======

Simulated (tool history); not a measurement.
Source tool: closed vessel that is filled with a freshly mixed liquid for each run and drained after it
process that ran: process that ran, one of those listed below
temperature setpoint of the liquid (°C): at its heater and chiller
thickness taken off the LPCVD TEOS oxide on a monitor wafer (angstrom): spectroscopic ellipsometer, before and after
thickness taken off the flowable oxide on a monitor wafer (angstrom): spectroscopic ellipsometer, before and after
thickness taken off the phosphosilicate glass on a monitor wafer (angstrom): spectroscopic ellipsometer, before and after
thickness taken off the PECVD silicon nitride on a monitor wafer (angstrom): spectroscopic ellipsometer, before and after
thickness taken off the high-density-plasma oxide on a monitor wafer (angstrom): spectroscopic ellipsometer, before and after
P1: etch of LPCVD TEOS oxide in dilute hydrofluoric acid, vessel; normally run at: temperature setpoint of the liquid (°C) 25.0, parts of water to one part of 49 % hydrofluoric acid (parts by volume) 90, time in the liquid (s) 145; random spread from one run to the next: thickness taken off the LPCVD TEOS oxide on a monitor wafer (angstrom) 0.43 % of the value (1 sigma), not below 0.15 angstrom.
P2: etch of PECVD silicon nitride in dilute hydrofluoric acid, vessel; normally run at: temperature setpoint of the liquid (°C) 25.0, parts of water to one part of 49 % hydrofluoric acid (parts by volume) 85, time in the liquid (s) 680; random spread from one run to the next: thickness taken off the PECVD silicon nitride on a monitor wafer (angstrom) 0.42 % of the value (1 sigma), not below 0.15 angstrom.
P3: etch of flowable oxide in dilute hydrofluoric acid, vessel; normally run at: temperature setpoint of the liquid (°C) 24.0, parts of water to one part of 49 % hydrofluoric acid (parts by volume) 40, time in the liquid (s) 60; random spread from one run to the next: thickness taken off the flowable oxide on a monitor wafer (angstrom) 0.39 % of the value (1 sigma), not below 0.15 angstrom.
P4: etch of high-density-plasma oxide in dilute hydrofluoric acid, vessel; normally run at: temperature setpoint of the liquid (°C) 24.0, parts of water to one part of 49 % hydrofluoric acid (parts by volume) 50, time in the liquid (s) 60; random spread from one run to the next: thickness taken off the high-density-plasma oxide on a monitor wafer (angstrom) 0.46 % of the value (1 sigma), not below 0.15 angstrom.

======

Required action
In the data above, find the line with "P2: etch of" and the line with "P3: etch of". Retype both, plus every line between them, exactly.

Response box
P2: etch of PECVD silicon nitride in dilute hydrofluoric acid, vessel; normally run at: temperature setpoint of the liquid (°C) 25.0, parts of water to one part of 49 % hydrofluoric acid (parts by volume) 85, time in the liquid (s) 680; random spread from one run to the next: thickness taken off the PECVD silicon nitride on a monitor wafer (angstrom) 0.42 % of the value (1 sigma), not below 0.15 angstrom.
P3: etch of flowable oxide in dilute hydrofluoric acid, vessel; normally run at: temperature setpoint of the liquid (°C) 24.0, parts of water to one part of 49 % hydrofluoric acid (parts by volume) 40, time in the liquid (s) 60; random spread from one run to the next: thickness taken off the flowable oxide on a monitor wafer (angstrom) 0.39 % of the value (1 sigma), not below 0.15 angstrom.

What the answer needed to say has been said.